_ _ _ _

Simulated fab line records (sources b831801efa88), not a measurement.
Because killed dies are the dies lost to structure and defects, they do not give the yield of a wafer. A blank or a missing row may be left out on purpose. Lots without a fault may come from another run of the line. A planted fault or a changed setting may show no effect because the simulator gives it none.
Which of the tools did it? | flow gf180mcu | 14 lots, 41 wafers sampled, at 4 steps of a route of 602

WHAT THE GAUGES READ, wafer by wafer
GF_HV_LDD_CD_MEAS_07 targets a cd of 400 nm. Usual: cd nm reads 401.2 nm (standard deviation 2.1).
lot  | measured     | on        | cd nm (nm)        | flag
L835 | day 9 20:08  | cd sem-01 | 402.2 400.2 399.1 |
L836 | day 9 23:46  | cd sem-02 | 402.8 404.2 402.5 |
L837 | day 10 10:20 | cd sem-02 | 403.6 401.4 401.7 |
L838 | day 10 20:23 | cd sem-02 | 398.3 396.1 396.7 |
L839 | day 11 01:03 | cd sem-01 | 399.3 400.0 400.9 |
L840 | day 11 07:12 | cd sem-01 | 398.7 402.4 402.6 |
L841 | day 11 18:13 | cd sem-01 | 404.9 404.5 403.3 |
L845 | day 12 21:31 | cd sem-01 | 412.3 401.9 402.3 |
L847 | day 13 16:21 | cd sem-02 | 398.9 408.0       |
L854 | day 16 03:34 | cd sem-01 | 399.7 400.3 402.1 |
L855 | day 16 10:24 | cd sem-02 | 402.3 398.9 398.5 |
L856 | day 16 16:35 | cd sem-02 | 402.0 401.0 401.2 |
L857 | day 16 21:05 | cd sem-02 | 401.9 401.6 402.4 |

_ _ _ _

§ Task item: From the data above, output exactly the lines between the one containing "GF_HV_LDD_CD_MEAS_07 targets a" and the one containing "L856 | day 16", counting both of them.

§ Exercise solution:
GF_HV_LDD_CD_MEAS_07 targets a cd of 400 nm. Usual: cd nm reads 401.2 nm (standard deviation 2.1).
lot  | measured     | on        | cd nm (nm)        | flag
L835 | day 9 20:08  | cd sem-01 | 402.2 400.2 399.1 |
L836 | day 9 23:46  | cd sem-02 | 402.8 404.2 402.5 |
L837 | day 10 10:20 | cd sem-02 | 403.6 401.4 401.7 |
L838 | day 10 20:23 | cd sem-02 | 398.3 396.1 396.7 |
L839 | day 11 01:03 | cd sem-01 | 399.3 400.0 400.9 |
L840 | day 11 07:12 | cd sem-01 | 398.7 402.4 402.6 |
L841 | day 11 18:13 | cd sem-01 | 404.9 404.5 403.3 |
L845 | day 12 21:31 | cd sem-01 | 412.3 401.9 402.3 |
L847 | day 13 16:21 | cd sem-02 | 398.9 408.0       |
L854 | day 16 03:34 | cd sem-01 | 399.7 400.3 402.1 |
L855 | day 16 10:24 | cd sem-02 | 402.3 398.9 398.5 |
L856 | day 16 16:35 | cd sem-02 | 402.0 401.0 401.2 |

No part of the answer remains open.